•••

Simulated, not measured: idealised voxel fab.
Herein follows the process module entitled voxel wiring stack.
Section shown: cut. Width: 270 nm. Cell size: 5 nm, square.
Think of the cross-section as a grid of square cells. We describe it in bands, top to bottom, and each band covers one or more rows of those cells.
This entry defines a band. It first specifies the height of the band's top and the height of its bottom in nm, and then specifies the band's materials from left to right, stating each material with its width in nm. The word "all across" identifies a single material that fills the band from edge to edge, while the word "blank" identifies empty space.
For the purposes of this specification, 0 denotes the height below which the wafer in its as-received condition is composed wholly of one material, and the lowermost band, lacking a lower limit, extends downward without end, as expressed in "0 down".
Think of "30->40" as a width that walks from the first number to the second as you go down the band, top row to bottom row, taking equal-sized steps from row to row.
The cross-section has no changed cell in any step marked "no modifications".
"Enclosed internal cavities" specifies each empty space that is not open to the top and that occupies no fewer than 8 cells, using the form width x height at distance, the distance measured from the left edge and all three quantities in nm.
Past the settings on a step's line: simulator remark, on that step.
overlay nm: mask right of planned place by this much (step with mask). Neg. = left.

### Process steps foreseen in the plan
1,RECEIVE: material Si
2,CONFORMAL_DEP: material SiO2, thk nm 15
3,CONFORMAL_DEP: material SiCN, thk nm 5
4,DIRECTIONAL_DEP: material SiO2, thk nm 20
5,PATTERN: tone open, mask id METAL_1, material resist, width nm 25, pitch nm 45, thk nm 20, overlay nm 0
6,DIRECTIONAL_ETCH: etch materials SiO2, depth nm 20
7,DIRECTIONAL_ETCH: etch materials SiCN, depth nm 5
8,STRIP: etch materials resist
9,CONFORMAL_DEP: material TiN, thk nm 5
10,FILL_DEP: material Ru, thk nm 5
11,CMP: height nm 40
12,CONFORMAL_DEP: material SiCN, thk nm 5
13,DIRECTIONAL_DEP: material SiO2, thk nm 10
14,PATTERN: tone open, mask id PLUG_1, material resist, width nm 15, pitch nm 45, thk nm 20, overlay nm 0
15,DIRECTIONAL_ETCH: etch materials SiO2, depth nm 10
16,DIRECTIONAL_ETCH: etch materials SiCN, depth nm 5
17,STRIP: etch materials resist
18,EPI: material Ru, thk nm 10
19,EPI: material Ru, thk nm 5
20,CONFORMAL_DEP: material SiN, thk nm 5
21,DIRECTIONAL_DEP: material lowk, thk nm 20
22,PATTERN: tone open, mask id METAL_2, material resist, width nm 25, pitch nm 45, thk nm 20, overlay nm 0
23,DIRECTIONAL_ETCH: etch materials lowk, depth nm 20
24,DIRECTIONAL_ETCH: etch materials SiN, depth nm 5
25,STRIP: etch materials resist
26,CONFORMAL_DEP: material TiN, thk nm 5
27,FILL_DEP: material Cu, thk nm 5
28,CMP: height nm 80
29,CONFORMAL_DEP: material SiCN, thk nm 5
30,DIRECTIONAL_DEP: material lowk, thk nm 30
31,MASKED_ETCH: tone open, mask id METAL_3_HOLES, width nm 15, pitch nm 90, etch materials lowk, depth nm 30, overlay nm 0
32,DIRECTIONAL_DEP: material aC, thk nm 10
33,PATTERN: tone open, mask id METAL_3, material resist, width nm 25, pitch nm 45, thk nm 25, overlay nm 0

•••

There is a run of lines above from the one with "15,DIRECTIONAL_ETCH: etch materials" to the one with "32,DIRECTIONAL_DEP: material aC, thk nm 10"; print exactly that run, both ends included, and nothing else.

Solution -
15,DIRECTIONAL_ETCH: etch materials SiO2, depth nm 10
16,DIRECTIONAL_ETCH: etch materials SiCN, depth nm 5
17,STRIP: etch materials resist
18,EPI: material Ru, thk nm 10
19,EPI: material Ru, thk nm 5
20,CONFORMAL_DEP: material SiN, thk nm 5
21,DIRECTIONAL_DEP: material lowk, thk nm 20
22,PATTERN: tone open, mask id METAL_2, material resist, width nm 25, pitch nm 45, thk nm 20, overlay nm 0
23,DIRECTIONAL_ETCH: etch materials lowk, depth nm 20
24,DIRECTIONAL_ETCH: etch materials SiN, depth nm 5
25,STRIP: etch materials resist
26,CONFORMAL_DEP: material TiN, thk nm 5
27,FILL_DEP: material Cu, thk nm 5
28,CMP: height nm 80
29,CONFORMAL_DEP: material SiCN, thk nm 5
30,DIRECTIONAL_DEP: material lowk, thk nm 30
31,MASKED_ETCH: tone open, mask id METAL_3_HOLES, width nm 15, pitch nm 90, etch materials lowk, depth nm 30, overlay nm 0
32,DIRECTIONAL_DEP: material aC, thk nm 10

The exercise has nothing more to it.